→ **Assignment**: Please copy out the entries until you have copied the line that contains "run 12 hour=144.6 | S1=588.15 S2=13.33 | R1=?", beginning with the first line.

<<<<

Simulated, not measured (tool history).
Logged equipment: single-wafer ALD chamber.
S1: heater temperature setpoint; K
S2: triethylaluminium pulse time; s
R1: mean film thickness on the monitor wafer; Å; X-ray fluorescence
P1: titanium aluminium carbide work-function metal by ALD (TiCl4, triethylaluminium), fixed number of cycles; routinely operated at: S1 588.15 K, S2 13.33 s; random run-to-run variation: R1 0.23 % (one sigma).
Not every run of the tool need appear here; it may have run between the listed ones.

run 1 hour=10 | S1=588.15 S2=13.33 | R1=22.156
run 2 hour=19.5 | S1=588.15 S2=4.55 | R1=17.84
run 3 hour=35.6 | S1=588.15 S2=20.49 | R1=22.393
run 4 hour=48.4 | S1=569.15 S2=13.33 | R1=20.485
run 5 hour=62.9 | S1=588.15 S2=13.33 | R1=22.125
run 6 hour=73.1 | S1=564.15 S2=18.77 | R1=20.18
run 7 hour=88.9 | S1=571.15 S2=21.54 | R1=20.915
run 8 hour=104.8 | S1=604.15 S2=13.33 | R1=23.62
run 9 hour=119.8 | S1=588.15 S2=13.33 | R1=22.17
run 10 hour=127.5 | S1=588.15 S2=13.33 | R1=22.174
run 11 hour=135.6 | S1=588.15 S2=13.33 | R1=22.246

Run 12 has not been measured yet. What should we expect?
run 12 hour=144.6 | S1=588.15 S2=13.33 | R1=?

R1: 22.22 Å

>>>>

→ **Task response**:
Simulated, not measured (tool history).
Logged equipment: single-wafer ALD chamber.
S1: heater temperature setpoint; K
S2: triethylaluminium pulse time; s
R1: mean film thickness on the monitor wafer; Å; X-ray fluorescence
P1: titanium aluminium carbide work-function metal by ALD (TiCl4, triethylaluminium), fixed number of cycles; routinely operated at: S1 588.15 K, S2 13.33 s; random run-to-run variation: R1 0.23 % (one sigma).
Not every run of the tool need appear here; it may have run between the listed ones.

run 1 hour=10 | S1=588.15 S2=13.33 | R1=22.156
run 2 hour=19.5 | S1=588.15 S2=4.55 | R1=17.84
run 3 hour=35.6 | S1=588.15 S2=20.49 | R1=22.393
run 4 hour=48.4 | S1=569.15 S2=13.33 | R1=20.485
run 5 hour=62.9 | S1=588.15 S2=13.33 | R1=22.125
run 6 hour=73.1 | S1=564.15 S2=18.77 | R1=20.18
run 7 hour=88.9 | S1=571.15 S2=21.54 | R1=20.915
run 8 hour=104.8 | S1=604.15 S2=13.33 | R1=23.62
run 9 hour=119.8 | S1=588.15 S2=13.33 | R1=22.17
run 10 hour=127.5 | S1=588.15 S2=13.33 | R1=22.174
run 11 hour=135.6 | S1=588.15 S2=13.33 | R1=22.246

Run 12 has not been measured yet. What should we expect?
run 12 hour=144.6 | S1=588.15 S2=13.33 | R1=?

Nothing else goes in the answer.